Work instruction: Copy all the records exactly; the complete set is the expected result.

[[ Input data open ]]

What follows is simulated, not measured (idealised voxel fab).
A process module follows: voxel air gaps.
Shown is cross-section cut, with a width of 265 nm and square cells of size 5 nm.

[[ Input data closed ]]

Exercise result:
What follows is simulated, not measured (idealised voxel fab).
A process module follows: voxel air gaps.
Shown is cross-section cut, with a width of 265 nm and square cells of size 5 nm.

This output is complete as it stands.